--- START ---

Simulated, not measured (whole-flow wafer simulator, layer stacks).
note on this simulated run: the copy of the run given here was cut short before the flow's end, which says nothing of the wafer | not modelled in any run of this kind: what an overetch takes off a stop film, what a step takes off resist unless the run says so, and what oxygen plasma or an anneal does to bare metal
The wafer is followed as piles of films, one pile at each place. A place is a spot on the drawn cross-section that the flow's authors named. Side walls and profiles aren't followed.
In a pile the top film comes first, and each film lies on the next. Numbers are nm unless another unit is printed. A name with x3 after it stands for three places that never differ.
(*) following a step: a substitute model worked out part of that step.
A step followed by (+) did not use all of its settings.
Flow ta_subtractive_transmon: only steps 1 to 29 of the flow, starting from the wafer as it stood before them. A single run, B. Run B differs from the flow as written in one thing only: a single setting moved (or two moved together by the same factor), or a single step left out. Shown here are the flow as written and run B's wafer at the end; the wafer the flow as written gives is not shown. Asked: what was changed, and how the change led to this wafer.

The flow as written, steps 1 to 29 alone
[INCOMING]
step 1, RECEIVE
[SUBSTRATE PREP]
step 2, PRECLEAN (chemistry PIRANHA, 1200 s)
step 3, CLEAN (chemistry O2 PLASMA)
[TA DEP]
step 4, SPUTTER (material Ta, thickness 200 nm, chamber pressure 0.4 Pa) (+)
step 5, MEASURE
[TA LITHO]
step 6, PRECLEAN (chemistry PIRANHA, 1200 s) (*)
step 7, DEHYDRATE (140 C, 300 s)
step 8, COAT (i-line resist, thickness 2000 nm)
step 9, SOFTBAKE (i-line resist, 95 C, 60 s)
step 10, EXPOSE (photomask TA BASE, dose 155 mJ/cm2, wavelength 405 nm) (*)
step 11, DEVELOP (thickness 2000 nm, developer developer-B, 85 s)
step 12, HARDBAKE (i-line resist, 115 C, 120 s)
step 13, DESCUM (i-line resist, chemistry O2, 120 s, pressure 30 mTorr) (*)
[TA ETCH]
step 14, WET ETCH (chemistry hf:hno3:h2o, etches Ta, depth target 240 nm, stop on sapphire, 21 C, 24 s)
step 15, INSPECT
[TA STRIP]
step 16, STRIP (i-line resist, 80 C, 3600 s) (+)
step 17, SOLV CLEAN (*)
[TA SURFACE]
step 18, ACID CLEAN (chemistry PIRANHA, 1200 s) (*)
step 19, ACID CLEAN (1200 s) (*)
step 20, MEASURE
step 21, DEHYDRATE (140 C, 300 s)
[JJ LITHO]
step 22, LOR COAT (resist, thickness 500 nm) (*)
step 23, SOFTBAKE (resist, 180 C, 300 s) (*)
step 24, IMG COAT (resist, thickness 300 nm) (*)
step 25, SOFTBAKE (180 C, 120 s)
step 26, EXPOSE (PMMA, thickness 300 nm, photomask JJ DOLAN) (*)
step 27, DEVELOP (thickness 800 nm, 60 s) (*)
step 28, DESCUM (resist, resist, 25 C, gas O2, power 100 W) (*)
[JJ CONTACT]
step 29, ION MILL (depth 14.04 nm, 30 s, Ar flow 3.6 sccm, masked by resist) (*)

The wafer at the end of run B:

--- END ---

Give back exactly the lines above, from the line containing "step 25, SOFTBAKE (180 C, 120 s)" through the line containing "step 29, ION", with both end lines and nothing more.

— RESPONSE —
step 25, SOFTBAKE (180 C, 120 s)
step 26, EXPOSE (PMMA, thickness 300 nm, photomask JJ DOLAN) (*)
step 27, DEVELOP (thickness 800 nm, 60 s) (*)
step 28, DESCUM (resist, resist, 25 C, gas O2, power 100 W) (*)
[JJ CONTACT]
step 29, ION MILL (depth 14.04 nm, 30 s, Ar flow 3.6 sccm, masked by resist) (*)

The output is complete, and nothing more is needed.